**Given information**:
------------------------------------------------------------------------
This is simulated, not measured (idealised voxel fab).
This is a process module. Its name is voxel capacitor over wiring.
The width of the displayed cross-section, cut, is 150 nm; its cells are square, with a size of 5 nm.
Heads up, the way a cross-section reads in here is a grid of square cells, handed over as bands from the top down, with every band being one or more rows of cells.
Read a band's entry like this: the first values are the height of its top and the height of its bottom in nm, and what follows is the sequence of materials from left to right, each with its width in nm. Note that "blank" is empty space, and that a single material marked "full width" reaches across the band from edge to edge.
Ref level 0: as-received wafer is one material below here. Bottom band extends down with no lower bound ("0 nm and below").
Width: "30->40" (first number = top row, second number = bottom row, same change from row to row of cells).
------------------------------------------------------------------------

Reproduce the entire listing so that it matches the original in every line.

**Exercise result**:
This is simulated, not measured (idealised voxel fab).
This is a process module. Its name is voxel capacitor over wiring.
The width of the displayed cross-section, cut, is 150 nm; its cells are square, with a size of 5 nm.
Heads up, the way a cross-section reads in here is a grid of square cells, handed over as bands from the top down, with every band being one or more rows of cells.
Read a band's entry like this: the first values are the height of its top and the height of its bottom in nm, and what follows is the sequence of materials from left to right, each with its width in nm. Note that "blank" is empty space, and that a single material marked "full width" reaches across the band from edge to edge.
Ref level 0: as-received wafer is one material below here. Bottom band extends down with no lower bound ("0 nm and below").
Width: "30->40" (first number = top row, second number = bottom row, same change from row to row of cells).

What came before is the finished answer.